Write out the listing below exactly, beginning at its first line and ending with the line that contains "A step followed".

####################

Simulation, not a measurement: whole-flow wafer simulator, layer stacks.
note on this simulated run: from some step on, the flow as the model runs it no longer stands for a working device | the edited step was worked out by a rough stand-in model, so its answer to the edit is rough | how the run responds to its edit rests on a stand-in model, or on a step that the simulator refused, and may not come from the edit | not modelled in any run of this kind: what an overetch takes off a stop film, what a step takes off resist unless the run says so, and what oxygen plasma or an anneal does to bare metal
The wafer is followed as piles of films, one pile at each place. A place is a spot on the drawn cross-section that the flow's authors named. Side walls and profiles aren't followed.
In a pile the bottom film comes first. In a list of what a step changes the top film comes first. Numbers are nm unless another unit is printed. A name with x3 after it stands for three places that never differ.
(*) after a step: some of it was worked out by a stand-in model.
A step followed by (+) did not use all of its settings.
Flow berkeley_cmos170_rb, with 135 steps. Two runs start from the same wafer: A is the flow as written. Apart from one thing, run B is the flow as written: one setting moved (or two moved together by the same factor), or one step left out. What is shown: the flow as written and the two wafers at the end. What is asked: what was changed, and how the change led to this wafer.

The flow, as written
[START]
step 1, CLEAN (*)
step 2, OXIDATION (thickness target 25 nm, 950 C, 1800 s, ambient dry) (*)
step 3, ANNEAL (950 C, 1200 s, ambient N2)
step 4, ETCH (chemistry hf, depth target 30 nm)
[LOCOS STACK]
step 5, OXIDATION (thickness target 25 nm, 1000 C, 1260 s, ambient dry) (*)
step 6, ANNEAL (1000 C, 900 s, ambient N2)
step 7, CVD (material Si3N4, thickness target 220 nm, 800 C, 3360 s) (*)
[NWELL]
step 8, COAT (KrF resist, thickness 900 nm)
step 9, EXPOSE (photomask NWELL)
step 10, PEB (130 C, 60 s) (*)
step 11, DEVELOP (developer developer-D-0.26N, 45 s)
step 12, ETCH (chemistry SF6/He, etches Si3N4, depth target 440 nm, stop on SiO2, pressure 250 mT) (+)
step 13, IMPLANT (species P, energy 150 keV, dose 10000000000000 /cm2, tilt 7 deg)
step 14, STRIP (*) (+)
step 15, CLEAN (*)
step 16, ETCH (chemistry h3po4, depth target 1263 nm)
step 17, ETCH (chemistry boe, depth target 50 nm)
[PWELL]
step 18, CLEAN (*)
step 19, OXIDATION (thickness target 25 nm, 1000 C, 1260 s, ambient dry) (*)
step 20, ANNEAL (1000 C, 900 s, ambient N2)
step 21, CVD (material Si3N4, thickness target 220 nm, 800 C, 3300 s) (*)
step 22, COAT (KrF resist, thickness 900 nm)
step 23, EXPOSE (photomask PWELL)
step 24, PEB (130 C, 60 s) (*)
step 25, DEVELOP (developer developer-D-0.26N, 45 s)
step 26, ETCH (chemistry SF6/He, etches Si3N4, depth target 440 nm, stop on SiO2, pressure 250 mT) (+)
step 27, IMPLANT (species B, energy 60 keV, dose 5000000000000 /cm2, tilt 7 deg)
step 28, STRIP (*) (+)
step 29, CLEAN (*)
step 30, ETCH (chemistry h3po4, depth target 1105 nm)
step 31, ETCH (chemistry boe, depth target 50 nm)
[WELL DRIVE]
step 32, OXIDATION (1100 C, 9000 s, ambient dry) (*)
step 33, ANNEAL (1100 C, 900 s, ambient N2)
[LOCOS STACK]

####################

Your response ->
Simulation, not a measurement: whole-flow wafer simulator, layer stacks.
note on this simulated run: from some step on, the flow as the model runs it no longer stands for a working device | the edited step was worked out by a rough stand-in model, so its answer to the edit is rough | how the run responds to its edit rests on a stand-in model, or on a step that the simulator refused, and may not come from the edit | not modelled in any run of this kind: what an overetch takes off a stop film, what a step takes off resist unless the run says so, and what oxygen plasma or an anneal does to bare metal
The wafer is followed as piles of films, one pile at each place. A place is a spot on the drawn cross-section that the flow's authors named. Side walls and profiles aren't followed.
In a pile the bottom film comes first. In a list of what a step changes the top film comes first. Numbers are nm unless another unit is printed. A name with x3 after it stands for three places that never differ.
(*) after a step: some of it was worked out by a stand-in model.
A step followed by (+) did not use all of its settings.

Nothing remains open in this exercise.